(Supplied records):
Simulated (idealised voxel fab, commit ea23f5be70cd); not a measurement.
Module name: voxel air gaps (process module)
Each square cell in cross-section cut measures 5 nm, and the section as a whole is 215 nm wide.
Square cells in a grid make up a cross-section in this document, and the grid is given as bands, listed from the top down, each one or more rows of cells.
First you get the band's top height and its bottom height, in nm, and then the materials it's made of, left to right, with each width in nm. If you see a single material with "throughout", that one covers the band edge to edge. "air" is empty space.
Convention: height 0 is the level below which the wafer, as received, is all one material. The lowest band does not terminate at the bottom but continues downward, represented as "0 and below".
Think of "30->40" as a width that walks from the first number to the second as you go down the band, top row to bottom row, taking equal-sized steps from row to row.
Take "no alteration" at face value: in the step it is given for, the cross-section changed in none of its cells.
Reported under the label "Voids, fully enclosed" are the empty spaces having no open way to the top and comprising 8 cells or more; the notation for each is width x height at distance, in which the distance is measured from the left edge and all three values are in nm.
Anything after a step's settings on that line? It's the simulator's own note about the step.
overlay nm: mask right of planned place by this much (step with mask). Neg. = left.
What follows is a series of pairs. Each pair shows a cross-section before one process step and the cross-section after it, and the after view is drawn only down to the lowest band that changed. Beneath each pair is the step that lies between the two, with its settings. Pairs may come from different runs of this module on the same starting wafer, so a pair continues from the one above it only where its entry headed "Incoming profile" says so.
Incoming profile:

(Required action):
Could the entire listing be reproduced without any alteration?

(Written answer):
Simulated (idealised voxel fab, commit ea23f5be70cd); not a measurement.
Module name: voxel air gaps (process module)
Each square cell in cross-section cut measures 5 nm, and the section as a whole is 215 nm wide.
Square cells in a grid make up a cross-section in this document, and the grid is given as bands, listed from the top down, each one or more rows of cells.
First you get the band's top height and its bottom height, in nm, and then the materials it's made of, left to right, with each width in nm. If you see a single material with "throughout", that one covers the band edge to edge. "air" is empty space.
Convention: height 0 is the level below which the wafer, as received, is all one material. The lowest band does not terminate at the bottom but continues downward, represented as "0 and below".
Think of "30->40" as a width that walks from the first number to the second as you go down the band, top row to bottom row, taking equal-sized steps from row to row.
Take "no alteration" at face value: in the step it is given for, the cross-section changed in none of its cells.
Reported under the label "Voids, fully enclosed" are the empty spaces having no open way to the top and comprising 8 cells or more; the notation for each is width x height at distance, in which the distance is measured from the left edge and all three values are in nm.
Anything after a step's settings on that line? It's the simulator's own note about the step.
overlay nm: mask right of planned place by this much (step with mask). Neg. = left.
What follows is a series of pairs. Each pair shows a cross-section before one process step and the cross-section after it, and the after view is drawn only down to the lowest band that changed. Beneath each pair is the step that lies between the two, with its settings. Pairs may come from different runs of this module on the same starting wafer, so a pair continues from the one above it only where its entry headed "Incoming profile" says so.
Incoming profile:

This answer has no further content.